*** Begin section ***
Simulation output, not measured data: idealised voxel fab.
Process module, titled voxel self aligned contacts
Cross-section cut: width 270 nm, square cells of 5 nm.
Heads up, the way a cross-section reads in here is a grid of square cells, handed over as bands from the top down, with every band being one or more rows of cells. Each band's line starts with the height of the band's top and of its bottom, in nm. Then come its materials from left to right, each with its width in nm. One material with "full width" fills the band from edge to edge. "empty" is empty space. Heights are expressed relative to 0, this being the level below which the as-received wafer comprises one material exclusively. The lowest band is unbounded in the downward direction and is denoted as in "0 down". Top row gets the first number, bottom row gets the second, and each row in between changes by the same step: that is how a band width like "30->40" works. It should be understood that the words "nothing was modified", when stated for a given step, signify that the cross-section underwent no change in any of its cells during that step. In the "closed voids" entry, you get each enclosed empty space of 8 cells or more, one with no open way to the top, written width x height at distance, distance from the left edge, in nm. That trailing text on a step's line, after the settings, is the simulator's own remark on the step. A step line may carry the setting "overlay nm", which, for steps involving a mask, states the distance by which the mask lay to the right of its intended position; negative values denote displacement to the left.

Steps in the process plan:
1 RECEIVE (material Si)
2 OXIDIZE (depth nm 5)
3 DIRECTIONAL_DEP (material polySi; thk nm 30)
*** End section ***

◆ Assignment
Nothing beyond the line that contains "Cross-section cut: width" belongs in the answer; reproduce the entries exactly from their first line through it.

◆ Task answer
Simulation output, not measured data: idealised voxel fab.
Process module, titled voxel self aligned contacts
Cross-section cut: width 270 nm, square cells of 5 nm.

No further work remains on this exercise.